------------------------------------------------

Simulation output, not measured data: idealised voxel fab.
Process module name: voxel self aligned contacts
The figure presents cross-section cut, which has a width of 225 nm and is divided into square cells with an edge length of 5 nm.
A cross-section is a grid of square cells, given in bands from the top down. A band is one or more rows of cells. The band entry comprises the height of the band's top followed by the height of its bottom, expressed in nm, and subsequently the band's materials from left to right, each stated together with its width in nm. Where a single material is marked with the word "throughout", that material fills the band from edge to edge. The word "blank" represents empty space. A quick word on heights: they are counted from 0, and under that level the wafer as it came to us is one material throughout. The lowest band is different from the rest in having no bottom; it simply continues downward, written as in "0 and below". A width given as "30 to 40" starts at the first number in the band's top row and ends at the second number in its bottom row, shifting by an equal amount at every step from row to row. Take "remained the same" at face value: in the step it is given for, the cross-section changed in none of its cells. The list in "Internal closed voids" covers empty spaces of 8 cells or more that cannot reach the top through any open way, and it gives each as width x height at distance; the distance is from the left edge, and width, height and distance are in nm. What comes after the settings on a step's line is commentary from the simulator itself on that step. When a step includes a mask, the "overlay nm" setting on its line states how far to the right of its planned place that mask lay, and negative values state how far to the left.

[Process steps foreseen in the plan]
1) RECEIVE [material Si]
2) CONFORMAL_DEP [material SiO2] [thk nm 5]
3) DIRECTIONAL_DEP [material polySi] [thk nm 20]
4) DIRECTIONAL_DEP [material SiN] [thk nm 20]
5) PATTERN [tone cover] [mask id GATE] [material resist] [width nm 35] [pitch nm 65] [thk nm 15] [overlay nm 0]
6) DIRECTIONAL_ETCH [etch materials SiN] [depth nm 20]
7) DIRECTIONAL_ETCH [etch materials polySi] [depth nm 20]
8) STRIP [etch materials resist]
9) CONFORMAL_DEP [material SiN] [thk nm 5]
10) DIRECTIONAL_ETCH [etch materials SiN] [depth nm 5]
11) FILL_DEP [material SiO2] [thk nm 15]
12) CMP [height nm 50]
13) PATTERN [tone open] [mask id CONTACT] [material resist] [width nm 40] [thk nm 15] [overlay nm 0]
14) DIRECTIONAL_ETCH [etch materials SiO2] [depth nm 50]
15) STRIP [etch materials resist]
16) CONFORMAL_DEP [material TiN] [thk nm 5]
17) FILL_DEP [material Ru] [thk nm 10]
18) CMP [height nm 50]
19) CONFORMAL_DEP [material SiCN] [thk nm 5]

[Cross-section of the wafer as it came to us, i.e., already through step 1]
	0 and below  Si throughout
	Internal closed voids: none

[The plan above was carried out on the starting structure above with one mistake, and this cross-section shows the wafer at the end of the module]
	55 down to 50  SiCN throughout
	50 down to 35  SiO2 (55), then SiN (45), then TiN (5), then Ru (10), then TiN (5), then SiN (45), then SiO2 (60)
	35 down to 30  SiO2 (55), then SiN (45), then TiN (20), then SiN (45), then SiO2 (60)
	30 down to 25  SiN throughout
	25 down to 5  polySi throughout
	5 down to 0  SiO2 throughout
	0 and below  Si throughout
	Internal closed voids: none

------------------------------------------------

* **EXERCISE**:
Transcribe each line of the data above, unaltered, from the one where "6) DIRECTIONAL_ETCH [etch" appears to the one where "19) CONFORMAL_DEP [material SiCN] [thk nm 5]" appears, inclusive of both.

* **TASK ANSWER**:
6) DIRECTIONAL_ETCH [etch materials SiN] [depth nm 20]
7) DIRECTIONAL_ETCH [etch materials polySi] [depth nm 20]
8) STRIP [etch materials resist]
9) CONFORMAL_DEP [material SiN] [thk nm 5]
10) DIRECTIONAL_ETCH [etch materials SiN] [depth nm 5]
11) FILL_DEP [material SiO2] [thk nm 15]
12) CMP [height nm 50]
13) PATTERN [tone open] [mask id CONTACT] [material resist] [width nm 40] [thk nm 15] [overlay nm 0]
14) DIRECTIONAL_ETCH [etch materials SiO2] [depth nm 50]
15) STRIP [etch materials resist]
16) CONFORMAL_DEP [material TiN] [thk nm 5]
17) FILL_DEP [material Ru] [thk nm 10]
18) CMP [height nm 50]
19) CONFORMAL_DEP [material SiCN] [thk nm 5]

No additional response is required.